*** Opening EXCERPTED DATA ***
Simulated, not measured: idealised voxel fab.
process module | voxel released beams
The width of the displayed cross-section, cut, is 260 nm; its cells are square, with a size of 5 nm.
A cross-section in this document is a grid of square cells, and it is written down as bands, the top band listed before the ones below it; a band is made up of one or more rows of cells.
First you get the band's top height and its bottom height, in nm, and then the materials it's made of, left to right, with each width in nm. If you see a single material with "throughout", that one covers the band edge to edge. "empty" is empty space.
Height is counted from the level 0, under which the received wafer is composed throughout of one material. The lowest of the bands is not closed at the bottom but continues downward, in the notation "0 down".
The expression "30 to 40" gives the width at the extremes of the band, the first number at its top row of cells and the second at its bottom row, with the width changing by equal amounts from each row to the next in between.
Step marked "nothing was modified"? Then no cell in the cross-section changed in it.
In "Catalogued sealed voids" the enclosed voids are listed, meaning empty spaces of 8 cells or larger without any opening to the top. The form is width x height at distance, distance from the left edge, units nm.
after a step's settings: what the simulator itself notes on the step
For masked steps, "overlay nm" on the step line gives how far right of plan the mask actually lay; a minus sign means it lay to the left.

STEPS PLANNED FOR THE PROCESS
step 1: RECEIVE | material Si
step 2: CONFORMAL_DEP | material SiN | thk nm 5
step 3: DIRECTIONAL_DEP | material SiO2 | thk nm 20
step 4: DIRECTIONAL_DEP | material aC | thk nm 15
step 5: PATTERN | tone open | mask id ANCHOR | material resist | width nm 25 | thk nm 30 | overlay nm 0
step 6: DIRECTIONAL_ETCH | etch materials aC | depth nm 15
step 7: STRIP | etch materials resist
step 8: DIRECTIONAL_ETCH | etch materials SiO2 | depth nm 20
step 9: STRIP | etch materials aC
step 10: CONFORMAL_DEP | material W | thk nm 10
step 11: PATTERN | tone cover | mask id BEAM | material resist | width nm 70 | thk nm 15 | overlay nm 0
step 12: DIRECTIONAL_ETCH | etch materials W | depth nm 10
*** Closing EXCERPTED DATA ***

• **WORK ITEM**:
The response should hold exactly the lines starting at the line with "The width of" and ending at the line with "A cross-section in", and no other line of the material above.

• **ANSWER SPACE**:
The width of the displayed cross-section, cut, is 260 nm; its cells are square, with a size of 5 nm.
A cross-section in this document is a grid of square cells, and it is written down as bands, the top band listed before the ones below it; a band is made up of one or more rows of cells.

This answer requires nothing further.